Top of RECORDS SUPPLIED
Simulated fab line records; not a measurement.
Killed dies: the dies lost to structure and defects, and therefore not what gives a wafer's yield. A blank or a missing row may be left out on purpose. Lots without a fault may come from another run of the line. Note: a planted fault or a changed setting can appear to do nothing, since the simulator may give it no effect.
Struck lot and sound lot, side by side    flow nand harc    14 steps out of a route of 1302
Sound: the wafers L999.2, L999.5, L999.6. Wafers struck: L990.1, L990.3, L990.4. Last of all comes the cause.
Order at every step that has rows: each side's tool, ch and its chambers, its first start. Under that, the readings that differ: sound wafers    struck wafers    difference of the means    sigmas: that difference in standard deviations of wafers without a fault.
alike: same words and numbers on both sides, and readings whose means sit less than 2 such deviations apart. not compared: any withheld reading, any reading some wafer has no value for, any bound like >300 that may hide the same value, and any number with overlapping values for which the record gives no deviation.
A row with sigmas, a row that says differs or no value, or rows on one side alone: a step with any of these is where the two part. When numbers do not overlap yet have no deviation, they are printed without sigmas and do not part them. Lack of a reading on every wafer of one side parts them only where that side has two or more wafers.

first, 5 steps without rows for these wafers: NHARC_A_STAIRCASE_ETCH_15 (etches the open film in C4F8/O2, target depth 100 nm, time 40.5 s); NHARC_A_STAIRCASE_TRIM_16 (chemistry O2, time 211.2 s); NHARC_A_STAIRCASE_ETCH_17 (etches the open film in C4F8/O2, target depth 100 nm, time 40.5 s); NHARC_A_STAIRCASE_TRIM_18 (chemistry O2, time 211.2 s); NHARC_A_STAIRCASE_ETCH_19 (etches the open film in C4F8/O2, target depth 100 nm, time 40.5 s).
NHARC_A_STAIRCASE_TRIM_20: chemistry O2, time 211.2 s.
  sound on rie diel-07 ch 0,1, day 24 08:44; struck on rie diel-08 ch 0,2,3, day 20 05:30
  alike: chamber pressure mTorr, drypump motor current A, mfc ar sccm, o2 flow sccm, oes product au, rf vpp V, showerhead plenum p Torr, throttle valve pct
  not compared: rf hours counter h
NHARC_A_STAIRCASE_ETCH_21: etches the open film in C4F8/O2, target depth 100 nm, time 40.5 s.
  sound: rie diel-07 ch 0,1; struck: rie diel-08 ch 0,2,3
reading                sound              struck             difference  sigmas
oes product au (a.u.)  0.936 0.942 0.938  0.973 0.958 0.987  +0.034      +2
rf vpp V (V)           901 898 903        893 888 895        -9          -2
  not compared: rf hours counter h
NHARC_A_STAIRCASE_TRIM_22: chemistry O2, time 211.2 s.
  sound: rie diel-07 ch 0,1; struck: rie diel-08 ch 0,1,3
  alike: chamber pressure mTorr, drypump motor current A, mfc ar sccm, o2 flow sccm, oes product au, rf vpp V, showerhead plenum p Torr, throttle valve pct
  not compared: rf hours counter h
Bottom of RECORDS SUPPLIED

_WORK INSTRUCTION_
In the listing above, find the line holding "alike: same words" and the line holding "A row with sigmas, a", then output those two lines and every line between them exactly.

_WRITTEN REPLY_
alike: same words and numbers on both sides, and readings whose means sit less than 2 such deviations apart. not compared: any withheld reading, any reading some wafer has no value for, any bound like >300 that may hide the same value, and any number with overlapping values for which the record gives no deviation.
A row with sigmas, a row that says differs or no value, or rows on one side alone: a step with any of these is where the two part. When numbers do not overlap yet have no deviation, they are printed without sigmas and do not part them. Lack of a reading on every wafer of one side parts them only where that side has two or more wafers.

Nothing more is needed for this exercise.